'''
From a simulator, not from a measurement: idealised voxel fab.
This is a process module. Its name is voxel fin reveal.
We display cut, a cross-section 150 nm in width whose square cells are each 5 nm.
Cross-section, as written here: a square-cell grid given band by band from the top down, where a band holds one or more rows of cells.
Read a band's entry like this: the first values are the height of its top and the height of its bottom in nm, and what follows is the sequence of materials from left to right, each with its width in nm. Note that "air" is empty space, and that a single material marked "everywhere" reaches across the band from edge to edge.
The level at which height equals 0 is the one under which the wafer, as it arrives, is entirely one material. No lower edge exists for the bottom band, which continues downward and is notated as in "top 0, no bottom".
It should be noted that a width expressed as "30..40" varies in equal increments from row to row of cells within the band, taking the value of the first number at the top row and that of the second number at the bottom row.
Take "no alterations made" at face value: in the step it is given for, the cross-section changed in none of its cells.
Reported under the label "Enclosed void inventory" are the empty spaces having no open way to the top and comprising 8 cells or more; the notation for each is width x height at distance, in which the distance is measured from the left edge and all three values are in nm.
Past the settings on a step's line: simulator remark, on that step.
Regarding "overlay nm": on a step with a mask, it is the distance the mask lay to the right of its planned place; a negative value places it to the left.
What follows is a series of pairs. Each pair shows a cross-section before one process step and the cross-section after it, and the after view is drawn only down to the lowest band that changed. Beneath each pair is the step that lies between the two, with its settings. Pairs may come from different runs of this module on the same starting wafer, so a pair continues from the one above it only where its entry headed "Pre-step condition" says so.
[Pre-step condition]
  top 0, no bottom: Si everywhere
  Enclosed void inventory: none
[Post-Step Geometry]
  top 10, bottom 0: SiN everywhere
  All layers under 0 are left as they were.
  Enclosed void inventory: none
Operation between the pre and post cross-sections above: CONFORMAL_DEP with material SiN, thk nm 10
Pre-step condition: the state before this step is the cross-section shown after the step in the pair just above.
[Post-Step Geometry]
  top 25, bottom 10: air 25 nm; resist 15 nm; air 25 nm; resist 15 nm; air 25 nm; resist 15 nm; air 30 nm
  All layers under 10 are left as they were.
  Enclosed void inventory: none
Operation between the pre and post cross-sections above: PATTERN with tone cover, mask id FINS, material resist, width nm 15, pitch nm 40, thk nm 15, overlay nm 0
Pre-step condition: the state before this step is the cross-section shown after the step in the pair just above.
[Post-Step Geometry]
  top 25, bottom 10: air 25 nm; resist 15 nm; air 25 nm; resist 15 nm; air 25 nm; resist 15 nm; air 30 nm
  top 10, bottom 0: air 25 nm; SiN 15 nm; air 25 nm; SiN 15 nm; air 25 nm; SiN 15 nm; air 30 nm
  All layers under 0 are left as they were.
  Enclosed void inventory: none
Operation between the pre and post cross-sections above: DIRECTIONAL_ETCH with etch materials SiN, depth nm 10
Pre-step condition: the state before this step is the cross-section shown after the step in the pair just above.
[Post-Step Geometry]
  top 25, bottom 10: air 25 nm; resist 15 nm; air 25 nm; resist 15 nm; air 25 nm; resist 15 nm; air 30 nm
'''

REQUIRED ACTION:
Could you copy exactly the lines from the first line of the records above through the line containing "It should be", both included, and nothing else?

TASK ANSWER:
From a simulator, not from a measurement: idealised voxel fab.
This is a process module. Its name is voxel fin reveal.
We display cut, a cross-section 150 nm in width whose square cells are each 5 nm.
Cross-section, as written here: a square-cell grid given band by band from the top down, where a band holds one or more rows of cells.
Read a band's entry like this: the first values are the height of its top and the height of its bottom in nm, and what follows is the sequence of materials from left to right, each with its width in nm. Note that "air" is empty space, and that a single material marked "everywhere" reaches across the band from edge to edge.
The level at which height equals 0 is the one under which the wafer, as it arrives, is entirely one material. No lower edge exists for the bottom band, which continues downward and is notated as in "top 0, no bottom".
It should be noted that a width expressed as "30..40" varies in equal increments from row to row of cells within the band, taking the value of the first number at the top row and that of the second number at the bottom row.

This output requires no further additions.